Begin at the first line below and copy each line exactly, ending with the line where "Killed dies count" appears.

* DATASET CONTENT *
————————
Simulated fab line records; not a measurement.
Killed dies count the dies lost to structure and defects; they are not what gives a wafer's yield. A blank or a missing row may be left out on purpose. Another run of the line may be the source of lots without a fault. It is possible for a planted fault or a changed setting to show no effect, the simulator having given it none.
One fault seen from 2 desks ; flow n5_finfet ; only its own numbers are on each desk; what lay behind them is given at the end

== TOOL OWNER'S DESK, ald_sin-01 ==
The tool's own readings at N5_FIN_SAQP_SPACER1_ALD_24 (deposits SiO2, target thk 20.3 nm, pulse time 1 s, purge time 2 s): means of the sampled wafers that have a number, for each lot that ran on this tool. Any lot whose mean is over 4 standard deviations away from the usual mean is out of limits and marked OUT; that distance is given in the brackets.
————————

* RESPONSE AREA *
Simulated fab line records; not a measurement.
Killed dies count the dies lost to structure and defects; they are not what gives a wafer's yield. A blank or a missing row may be left out on purpose. Another run of the line may be the source of lots without a fault. It is possible for a planted fault or a changed setting to show no effect, the simulator having given it none.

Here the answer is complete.